== == ==

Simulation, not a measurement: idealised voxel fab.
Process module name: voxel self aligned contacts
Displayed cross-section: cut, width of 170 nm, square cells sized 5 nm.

== == ==

• [Work task]: Reproduce each line of the data without any change.

• [Written solution]:
Simulation, not a measurement: idealised voxel fab.
Process module name: voxel self aligned contacts
Displayed cross-section: cut, width of 170 nm, square cells sized 5 nm.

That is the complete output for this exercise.